> _Source data_:
BEGIN

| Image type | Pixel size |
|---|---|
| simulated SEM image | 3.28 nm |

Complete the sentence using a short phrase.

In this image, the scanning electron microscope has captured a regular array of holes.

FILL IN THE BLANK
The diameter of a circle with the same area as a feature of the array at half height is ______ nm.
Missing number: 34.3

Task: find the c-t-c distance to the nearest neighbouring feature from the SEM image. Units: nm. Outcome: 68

END

> _Task item_:
Through the line that holds "Missing number: 34.3", repeat the material above exactly, starting at its first line.

> _Exercise result_:
| Image type | Pixel size |
|---|---|
| simulated SEM image | 3.28 nm |

Complete the sentence using a short phrase.

In this image, the scanning electron microscope has captured a regular array of holes.

FILL IN THE BLANK
The diameter of a circle with the same area as a feature of the array at half height is ______ nm.
Missing number: 34.3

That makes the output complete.